Brief
Beneath this instruction is a listing. Transcribe from it only the stretch from the line with "after a step's" through the line with "overlay nm, on", both end lines included, exactly as written.

Information shown
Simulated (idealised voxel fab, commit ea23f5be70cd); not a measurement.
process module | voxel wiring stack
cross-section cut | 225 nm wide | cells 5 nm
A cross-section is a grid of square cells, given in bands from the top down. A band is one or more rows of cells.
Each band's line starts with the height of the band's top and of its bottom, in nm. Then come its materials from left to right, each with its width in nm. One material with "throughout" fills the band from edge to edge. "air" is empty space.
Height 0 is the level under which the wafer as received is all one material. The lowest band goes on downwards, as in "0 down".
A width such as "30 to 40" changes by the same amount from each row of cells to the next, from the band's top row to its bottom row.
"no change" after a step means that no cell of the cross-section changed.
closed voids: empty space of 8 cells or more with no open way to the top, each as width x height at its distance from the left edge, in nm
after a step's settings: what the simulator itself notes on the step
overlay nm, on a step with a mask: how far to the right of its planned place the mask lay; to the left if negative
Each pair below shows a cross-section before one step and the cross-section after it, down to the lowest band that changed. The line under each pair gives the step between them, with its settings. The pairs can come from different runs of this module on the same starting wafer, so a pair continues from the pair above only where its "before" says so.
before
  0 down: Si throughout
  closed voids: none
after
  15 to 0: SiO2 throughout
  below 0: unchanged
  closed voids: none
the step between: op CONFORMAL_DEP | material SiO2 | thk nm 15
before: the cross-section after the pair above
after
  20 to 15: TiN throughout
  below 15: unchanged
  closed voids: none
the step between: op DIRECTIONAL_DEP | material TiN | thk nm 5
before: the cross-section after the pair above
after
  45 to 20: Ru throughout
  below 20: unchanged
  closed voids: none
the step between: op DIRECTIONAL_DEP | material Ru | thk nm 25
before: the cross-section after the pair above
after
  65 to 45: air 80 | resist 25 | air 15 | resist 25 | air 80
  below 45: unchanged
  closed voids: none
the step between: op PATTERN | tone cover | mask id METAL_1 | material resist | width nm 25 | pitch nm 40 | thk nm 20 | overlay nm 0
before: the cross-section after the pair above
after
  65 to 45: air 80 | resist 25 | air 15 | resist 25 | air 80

Task response
after a step's settings: what the simulator itself notes on the step
overlay nm, on a step with a mask: how far to the right of its planned place the mask lay; to the left if negative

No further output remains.